ASSIGNED TASK - Repeat, please, only the lines from the top of the data down to the line with "middle CD (MCD)"; include both of those lines.

INFORMATION PROVIDED -
- - - - -

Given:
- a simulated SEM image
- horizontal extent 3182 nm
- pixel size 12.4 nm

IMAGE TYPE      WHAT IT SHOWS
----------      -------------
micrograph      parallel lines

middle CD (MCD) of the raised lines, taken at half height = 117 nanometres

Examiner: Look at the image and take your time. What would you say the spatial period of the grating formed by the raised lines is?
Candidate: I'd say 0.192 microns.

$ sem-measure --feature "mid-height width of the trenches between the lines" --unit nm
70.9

- - - - -

SOLUTION -
Given:
- a simulated SEM image
- horizontal extent 3182 nm
- pixel size 12.4 nm

IMAGE TYPE      WHAT IT SHOWS
----------      -------------
micrograph      parallel lines

middle CD (MCD) of the raised lines, taken at half height = 117 nanometres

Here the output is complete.